Word for word, transcribe the material below from its first line to the line with "Raised cell: @", both included.

__________________________________________________
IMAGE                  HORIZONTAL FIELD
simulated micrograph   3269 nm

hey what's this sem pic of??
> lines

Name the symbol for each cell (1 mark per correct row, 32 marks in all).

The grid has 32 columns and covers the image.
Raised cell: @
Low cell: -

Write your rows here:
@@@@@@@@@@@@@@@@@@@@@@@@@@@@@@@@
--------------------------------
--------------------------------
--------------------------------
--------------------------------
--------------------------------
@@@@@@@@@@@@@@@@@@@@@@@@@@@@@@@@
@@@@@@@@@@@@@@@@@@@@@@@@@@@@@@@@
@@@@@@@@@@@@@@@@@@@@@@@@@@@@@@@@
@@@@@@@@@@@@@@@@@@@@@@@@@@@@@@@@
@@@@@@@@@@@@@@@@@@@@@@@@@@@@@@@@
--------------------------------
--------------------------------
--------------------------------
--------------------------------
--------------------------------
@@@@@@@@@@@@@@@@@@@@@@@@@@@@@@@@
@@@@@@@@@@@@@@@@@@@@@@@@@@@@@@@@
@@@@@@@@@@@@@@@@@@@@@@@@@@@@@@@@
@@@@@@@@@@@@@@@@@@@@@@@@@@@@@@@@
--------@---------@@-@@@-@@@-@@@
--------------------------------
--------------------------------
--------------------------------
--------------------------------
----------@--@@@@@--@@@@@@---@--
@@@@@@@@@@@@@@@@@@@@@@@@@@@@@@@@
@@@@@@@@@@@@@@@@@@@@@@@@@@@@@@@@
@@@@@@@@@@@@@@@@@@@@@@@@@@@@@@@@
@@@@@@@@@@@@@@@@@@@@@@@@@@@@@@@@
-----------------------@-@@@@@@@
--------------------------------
__________________________________________________

EXERCISE SOLUTION:
IMAGE                  HORIZONTAL FIELD
simulated micrograph   3269 nm

hey what's this sem pic of??
> lines

Name the symbol for each cell (1 mark per correct row, 32 marks in all).

The grid has 32 columns and covers the image.
Raised cell: @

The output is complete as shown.